Action item:
The required output is the complete listing, copied word for word.

Dataset:
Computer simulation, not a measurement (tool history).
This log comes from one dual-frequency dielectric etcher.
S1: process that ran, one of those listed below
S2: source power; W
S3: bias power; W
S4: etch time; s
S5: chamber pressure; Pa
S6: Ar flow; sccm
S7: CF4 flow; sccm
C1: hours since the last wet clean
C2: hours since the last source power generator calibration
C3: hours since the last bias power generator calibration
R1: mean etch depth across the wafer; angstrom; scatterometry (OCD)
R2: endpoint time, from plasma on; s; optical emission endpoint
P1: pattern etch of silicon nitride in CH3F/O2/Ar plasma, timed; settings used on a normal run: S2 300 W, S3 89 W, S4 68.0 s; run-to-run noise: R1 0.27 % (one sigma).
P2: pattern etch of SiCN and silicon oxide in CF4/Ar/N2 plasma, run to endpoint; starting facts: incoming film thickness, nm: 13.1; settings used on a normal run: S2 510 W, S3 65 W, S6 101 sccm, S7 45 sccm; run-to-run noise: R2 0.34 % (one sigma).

Worked solution:
Computer simulation, not a measurement (tool history).
This log comes from one dual-frequency dielectric etcher.
S1: process that ran, one of those listed below
S2: source power; W
S3: bias power; W
S4: etch time; s
S5: chamber pressure; Pa
S6: Ar flow; sccm
S7: CF4 flow; sccm
C1: hours since the last wet clean
C2: hours since the last source power generator calibration
C3: hours since the last bias power generator calibration
R1: mean etch depth across the wafer; angstrom; scatterometry (OCD)
R2: endpoint time, from plasma on; s; optical emission endpoint
P1: pattern etch of silicon nitride in CH3F/O2/Ar plasma, timed; settings used on a normal run: S2 300 W, S3 89 W, S4 68.0 s; run-to-run noise: R1 0.27 % (one sigma).
P2: pattern etch of SiCN and silicon oxide in CF4/Ar/N2 plasma, run to endpoint; starting facts: incoming film thickness, nm: 13.1; settings used on a normal run: S2 510 W, S3 65 W, S6 101 sccm, S7 45 sccm; run-to-run noise: R2 0.34 % (one sigma).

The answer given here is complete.